Supplied information below:
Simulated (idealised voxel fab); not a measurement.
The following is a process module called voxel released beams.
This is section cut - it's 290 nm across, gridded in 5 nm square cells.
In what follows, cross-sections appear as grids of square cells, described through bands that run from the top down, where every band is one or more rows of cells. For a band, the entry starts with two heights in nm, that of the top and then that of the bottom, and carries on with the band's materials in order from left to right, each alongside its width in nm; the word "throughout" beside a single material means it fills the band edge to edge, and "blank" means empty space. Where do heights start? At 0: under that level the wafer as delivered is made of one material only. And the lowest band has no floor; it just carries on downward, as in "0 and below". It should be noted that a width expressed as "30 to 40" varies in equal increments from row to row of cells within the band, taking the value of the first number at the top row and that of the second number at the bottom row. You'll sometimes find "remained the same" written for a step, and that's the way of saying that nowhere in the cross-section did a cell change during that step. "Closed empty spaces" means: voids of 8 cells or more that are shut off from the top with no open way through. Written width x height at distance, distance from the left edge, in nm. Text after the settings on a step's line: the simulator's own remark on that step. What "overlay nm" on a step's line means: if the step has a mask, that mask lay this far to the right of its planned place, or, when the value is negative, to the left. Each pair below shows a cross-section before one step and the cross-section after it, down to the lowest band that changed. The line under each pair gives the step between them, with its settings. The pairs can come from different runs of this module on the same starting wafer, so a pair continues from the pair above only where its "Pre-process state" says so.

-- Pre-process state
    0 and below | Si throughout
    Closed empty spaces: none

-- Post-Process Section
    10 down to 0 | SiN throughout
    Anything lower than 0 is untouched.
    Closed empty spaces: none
End of Supplied information.

__Required action__:
What the task asks for is a word-for-word repeat of the lines above, from the first through the one containing "This is section".

__Response box__:
Simulated (idealised voxel fab); not a measurement.
The following is a process module called voxel released beams.
This is section cut - it's 290 nm across, gridded in 5 nm square cells.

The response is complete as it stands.